→ Exercise: This exercise asks for the records to be retyped exactly as they read.

→ Supplied records:
——

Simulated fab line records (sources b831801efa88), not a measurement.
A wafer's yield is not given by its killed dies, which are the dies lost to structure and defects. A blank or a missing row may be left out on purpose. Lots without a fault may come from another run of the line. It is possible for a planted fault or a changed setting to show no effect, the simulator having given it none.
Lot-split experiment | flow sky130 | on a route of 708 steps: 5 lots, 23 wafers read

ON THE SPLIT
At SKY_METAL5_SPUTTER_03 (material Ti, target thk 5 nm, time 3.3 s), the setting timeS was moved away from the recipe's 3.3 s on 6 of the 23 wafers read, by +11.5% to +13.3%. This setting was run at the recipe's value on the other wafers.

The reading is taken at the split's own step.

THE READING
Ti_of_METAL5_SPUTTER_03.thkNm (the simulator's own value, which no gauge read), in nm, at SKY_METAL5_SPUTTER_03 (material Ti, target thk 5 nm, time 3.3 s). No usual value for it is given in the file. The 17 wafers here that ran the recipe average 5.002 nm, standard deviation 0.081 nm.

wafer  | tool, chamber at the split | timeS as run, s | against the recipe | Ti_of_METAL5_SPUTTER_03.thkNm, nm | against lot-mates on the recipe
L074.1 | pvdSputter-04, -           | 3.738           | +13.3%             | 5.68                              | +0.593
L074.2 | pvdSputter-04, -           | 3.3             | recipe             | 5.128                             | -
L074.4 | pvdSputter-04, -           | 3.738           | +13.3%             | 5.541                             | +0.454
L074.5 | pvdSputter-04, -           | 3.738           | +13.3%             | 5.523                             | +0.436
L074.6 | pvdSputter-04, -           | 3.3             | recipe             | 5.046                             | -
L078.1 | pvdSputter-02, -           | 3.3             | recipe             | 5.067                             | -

——

→ Task answer:
Simulated fab line records (sources b831801efa88), not a measurement.
A wafer's yield is not given by its killed dies, which are the dies lost to structure and defects. A blank or a missing row may be left out on purpose. Lots without a fault may come from another run of the line. It is possible for a planted fault or a changed setting to show no effect, the simulator having given it none.
Lot-split experiment | flow sky130 | on a route of 708 steps: 5 lots, 23 wafers read

ON THE SPLIT
At SKY_METAL5_SPUTTER_03 (material Ti, target thk 5 nm, time 3.3 s), the setting timeS was moved away from the recipe's 3.3 s on 6 of the 23 wafers read, by +11.5% to +13.3%. This setting was run at the recipe's value on the other wafers.

The reading is taken at the split's own step.

THE READING
Ti_of_METAL5_SPUTTER_03.thkNm (the simulator's own value, which no gauge read), in nm, at SKY_METAL5_SPUTTER_03 (material Ti, target thk 5 nm, time 3.3 s). No usual value for it is given in the file. The 17 wafers here that ran the recipe average 5.002 nm, standard deviation 0.081 nm.

wafer  | tool, chamber at the split | timeS as run, s | against the recipe | Ti_of_METAL5_SPUTTER_03.thkNm, nm | against lot-mates on the recipe
L074.1 | pvdSputter-04, -           | 3.738           | +13.3%             | 5.68                              | +0.593
L074.2 | pvdSputter-04, -           | 3.3             | recipe             | 5.128                             | -
L074.4 | pvdSputter-04, -           | 3.738           | +13.3%             | 5.541                             | +0.454
L074.5 | pvdSputter-04, -           | 3.738           | +13.3%             | 5.523                             | +0.436
L074.6 | pvdSputter-04, -           | 3.3             | recipe             | 5.046                             | -
L078.1 | pvdSputter-02, -           | 3.3             | recipe             | 5.067                             | -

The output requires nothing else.